── Input data

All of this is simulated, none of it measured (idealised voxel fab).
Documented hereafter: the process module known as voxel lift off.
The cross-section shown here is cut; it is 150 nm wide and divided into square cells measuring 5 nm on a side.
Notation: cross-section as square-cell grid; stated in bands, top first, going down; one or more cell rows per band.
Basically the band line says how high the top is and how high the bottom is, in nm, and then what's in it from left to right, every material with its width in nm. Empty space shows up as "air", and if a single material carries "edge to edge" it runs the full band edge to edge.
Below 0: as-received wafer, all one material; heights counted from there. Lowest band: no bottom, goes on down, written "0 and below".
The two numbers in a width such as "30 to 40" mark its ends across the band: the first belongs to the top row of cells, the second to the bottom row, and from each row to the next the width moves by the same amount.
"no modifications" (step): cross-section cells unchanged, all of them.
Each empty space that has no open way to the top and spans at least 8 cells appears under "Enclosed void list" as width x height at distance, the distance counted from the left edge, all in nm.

────

◆ **Action item**
Reproduce the records above exactly, character for character.

◆ **Result**
All of this is simulated, none of it measured (idealised voxel fab).
Documented hereafter: the process module known as voxel lift off.
The cross-section shown here is cut; it is 150 nm wide and divided into square cells measuring 5 nm on a side.
Notation: cross-section as square-cell grid; stated in bands, top first, going down; one or more cell rows per band.
Basically the band line says how high the top is and how high the bottom is, in nm, and then what's in it from left to right, every material with its width in nm. Empty space shows up as "air", and if a single material carries "edge to edge" it runs the full band edge to edge.
Below 0: as-received wafer, all one material; heights counted from there. Lowest band: no bottom, goes on down, written "0 and below".
The two numbers in a width such as "30 to 40" mark its ends across the band: the first belongs to the top row of cells, the second to the bottom row, and from each row to the next the width moves by the same amount.
"no modifications" (step): cross-section cells unchanged, all of them.
Each empty space that has no open way to the top and spans at least 8 cells appears under "Enclosed void list" as width x height at distance, the distance counted from the left edge, all in nm.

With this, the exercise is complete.